**Work item**
Transcribe exactly each line of the entries, from the opening line to the line with "start-h: hours from", with both of those lines included.

::: Information provided
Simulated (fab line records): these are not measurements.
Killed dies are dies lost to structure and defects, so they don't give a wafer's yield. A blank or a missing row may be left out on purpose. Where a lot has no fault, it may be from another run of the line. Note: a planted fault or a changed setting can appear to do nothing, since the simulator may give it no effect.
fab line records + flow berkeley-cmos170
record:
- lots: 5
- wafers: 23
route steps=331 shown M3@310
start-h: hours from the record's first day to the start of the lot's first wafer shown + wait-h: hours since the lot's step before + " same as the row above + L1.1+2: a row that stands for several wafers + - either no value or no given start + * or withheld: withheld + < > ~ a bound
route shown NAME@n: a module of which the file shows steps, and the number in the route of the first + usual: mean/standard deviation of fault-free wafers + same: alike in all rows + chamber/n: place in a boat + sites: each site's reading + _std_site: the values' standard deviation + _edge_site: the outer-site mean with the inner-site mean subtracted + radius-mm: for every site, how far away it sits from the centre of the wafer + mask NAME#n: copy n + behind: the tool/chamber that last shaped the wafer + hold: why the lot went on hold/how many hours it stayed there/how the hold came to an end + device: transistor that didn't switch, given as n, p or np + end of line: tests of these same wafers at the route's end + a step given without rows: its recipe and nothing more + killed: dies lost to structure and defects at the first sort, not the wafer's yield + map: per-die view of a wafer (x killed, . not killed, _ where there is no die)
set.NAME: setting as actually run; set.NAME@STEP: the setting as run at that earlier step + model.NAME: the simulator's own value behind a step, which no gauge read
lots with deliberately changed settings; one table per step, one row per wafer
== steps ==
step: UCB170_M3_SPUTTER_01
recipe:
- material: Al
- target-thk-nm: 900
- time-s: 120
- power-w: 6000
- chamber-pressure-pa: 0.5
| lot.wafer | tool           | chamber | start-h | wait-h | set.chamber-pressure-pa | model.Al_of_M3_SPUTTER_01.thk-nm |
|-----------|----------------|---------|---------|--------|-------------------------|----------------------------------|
::::::

**Your solution**
Simulated (fab line records): these are not measurements.
Killed dies are dies lost to structure and defects, so they don't give a wafer's yield. A blank or a missing row may be left out on purpose. Where a lot has no fault, it may be from another run of the line. Note: a planted fault or a changed setting can appear to do nothing, since the simulator may give it no effect.
fab line records + flow berkeley-cmos170
record:
- lots: 5
- wafers: 23
route steps=331 shown M3@310
start-h: hours from the record's first day to the start of the lot's first wafer shown + wait-h: hours since the lot's step before + " same as the row above + L1.1+2: a row that stands for several wafers + - either no value or no given start + * or withheld: withheld + < > ~ a bound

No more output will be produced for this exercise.